§ ACTIVITY: Only an exact, complete copy of the listing will serve as the answer.

§ DATA FOR REVIEW:
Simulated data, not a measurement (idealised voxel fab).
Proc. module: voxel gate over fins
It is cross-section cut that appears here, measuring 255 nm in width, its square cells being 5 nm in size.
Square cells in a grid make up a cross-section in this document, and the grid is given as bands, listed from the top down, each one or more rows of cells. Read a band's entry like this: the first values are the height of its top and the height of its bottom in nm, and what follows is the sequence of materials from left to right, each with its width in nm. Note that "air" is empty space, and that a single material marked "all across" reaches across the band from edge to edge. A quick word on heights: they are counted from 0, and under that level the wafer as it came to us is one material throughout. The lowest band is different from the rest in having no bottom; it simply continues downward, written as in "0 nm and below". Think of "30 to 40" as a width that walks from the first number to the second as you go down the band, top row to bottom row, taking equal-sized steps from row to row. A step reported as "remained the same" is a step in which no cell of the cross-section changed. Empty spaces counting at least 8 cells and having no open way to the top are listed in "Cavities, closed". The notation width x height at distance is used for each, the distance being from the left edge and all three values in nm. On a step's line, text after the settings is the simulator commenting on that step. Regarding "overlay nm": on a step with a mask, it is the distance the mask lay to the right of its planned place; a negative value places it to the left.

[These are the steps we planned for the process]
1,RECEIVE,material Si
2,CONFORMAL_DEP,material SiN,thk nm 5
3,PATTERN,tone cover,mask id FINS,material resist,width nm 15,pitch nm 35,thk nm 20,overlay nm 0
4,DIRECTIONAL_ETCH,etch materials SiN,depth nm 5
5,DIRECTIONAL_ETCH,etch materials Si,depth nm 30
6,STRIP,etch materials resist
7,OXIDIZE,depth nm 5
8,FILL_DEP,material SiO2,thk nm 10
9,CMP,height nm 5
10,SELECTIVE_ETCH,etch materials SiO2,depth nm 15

§ YOUR SOLUTION:
Simulated data, not a measurement (idealised voxel fab).
Proc. module: voxel gate over fins
It is cross-section cut that appears here, measuring 255 nm in width, its square cells being 5 nm in size.
Square cells in a grid make up a cross-section in this document, and the grid is given as bands, listed from the top down, each one or more rows of cells. Read a band's entry like this: the first values are the height of its top and the height of its bottom in nm, and what follows is the sequence of materials from left to right, each with its width in nm. Note that "air" is empty space, and that a single material marked "all across" reaches across the band from edge to edge. A quick word on heights: they are counted from 0, and under that level the wafer as it came to us is one material throughout. The lowest band is different from the rest in having no bottom; it simply continues downward, written as in "0 nm and below". Think of "30 to 40" as a width that walks from the first number to the second as you go down the band, top row to bottom row, taking equal-sized steps from row to row. A step reported as "remained the same" is a step in which no cell of the cross-section changed. Empty spaces counting at least 8 cells and having no open way to the top are listed in "Cavities, closed". The notation width x height at distance is used for each, the distance being from the left edge and all three values in nm. On a step's line, text after the settings is the simulator commenting on that step. Regarding "overlay nm": on a step with a mask, it is the distance the mask lay to the right of its planned place; a negative value places it to the left.

[These are the steps we planned for the process]
1,RECEIVE,material Si
2,CONFORMAL_DEP,material SiN,thk nm 5
3,PATTERN,tone cover,mask id FINS,material resist,width nm 15,pitch nm 35,thk nm 20,overlay nm 0
4,DIRECTIONAL_ETCH,etch materials SiN,depth nm 5
5,DIRECTIONAL_ETCH,etch materials Si,depth nm 30
6,STRIP,etch materials resist
7,OXIDIZE,depth nm 5
8,FILL_DEP,material SiO2,thk nm 10
9,CMP,height nm 5
10,SELECTIVE_ETCH,etch materials SiO2,depth nm 15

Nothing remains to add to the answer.